#### EXTRACTED INFORMATION:
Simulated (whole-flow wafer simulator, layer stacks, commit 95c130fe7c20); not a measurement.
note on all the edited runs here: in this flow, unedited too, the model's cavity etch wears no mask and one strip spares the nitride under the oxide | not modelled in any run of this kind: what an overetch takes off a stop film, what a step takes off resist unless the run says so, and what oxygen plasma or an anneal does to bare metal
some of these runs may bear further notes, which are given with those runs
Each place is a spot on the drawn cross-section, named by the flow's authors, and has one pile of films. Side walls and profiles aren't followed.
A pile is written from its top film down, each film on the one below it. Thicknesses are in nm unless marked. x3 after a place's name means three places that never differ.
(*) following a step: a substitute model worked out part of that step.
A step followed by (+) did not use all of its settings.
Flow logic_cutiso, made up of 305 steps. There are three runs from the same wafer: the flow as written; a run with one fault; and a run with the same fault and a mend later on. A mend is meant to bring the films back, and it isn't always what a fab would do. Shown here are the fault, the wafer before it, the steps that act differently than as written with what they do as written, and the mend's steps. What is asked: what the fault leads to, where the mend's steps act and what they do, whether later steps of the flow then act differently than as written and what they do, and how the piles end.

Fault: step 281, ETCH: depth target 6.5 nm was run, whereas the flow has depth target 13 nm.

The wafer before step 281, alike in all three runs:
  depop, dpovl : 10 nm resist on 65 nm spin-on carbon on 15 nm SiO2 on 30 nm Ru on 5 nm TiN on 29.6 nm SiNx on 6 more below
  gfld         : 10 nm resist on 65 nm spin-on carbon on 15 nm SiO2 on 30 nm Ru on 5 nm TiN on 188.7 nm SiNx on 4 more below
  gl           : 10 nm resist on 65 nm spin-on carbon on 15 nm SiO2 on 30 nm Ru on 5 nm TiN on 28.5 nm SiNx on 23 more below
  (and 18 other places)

#### WORK TASK:
With nothing left out, copy the data above exactly.

#### YOUR SOLUTION:
Simulated (whole-flow wafer simulator, layer stacks, commit 95c130fe7c20); not a measurement.
note on all the edited runs here: in this flow, unedited too, the model's cavity etch wears no mask and one strip spares the nitride under the oxide | not modelled in any run of this kind: what an overetch takes off a stop film, what a step takes off resist unless the run says so, and what oxygen plasma or an anneal does to bare metal
some of these runs may bear further notes, which are given with those runs
Each place is a spot on the drawn cross-section, named by the flow's authors, and has one pile of films. Side walls and profiles aren't followed.
A pile is written from its top film down, each film on the one below it. Thicknesses are in nm unless marked. x3 after a place's name means three places that never differ.
(*) following a step: a substitute model worked out part of that step.
A step followed by (+) did not use all of its settings.
Flow logic_cutiso, made up of 305 steps. There are three runs from the same wafer: the flow as written; a run with one fault; and a run with the same fault and a mend later on. A mend is meant to bring the films back, and it isn't always what a fab would do. Shown here are the fault, the wafer before it, the steps that act differently than as written with what they do as written, and the mend's steps. What is asked: what the fault leads to, where the mend's steps act and what they do, whether later steps of the flow then act differently than as written and what they do, and how the piles end.

Fault: step 281, ETCH: depth target 6.5 nm was run, whereas the flow has depth target 13 nm.

The wafer before step 281, alike in all three runs:
  depop, dpovl : 10 nm resist on 65 nm spin-on carbon on 15 nm SiO2 on 30 nm Ru on 5 nm TiN on 29.6 nm SiNx on 6 more below
  gfld         : 10 nm resist on 65 nm spin-on carbon on 15 nm SiO2 on 30 nm Ru on 5 nm TiN on 188.7 nm SiNx on 4 more below
  gl           : 10 nm resist on 65 nm spin-on carbon on 15 nm SiO2 on 30 nm Ru on 5 nm TiN on 28.5 nm SiNx on 23 more below
  (and 18 other places)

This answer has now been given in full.